[Data]
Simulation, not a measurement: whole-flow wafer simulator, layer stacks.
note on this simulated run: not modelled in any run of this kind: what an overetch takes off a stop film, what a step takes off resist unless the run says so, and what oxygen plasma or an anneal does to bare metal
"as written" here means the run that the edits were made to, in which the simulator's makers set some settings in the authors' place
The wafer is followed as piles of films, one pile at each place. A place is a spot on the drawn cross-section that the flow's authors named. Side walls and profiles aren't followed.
[/Data]

## Work order
Your job is to reproduce the listing exactly.

## Task result
Simulation, not a measurement: whole-flow wafer simulator, layer stacks.
note on this simulated run: not modelled in any run of this kind: what an overetch takes off a stop film, what a step takes off resist unless the run says so, and what oxygen plasma or an anneal does to bare metal
"as written" here means the run that the edits were made to, in which the simulator's makers set some settings in the authors' place
The wafer is followed as piles of films, one pile at each place. A place is a spot on the drawn cross-section that the flow's authors named. Side walls and profiles aren't followed.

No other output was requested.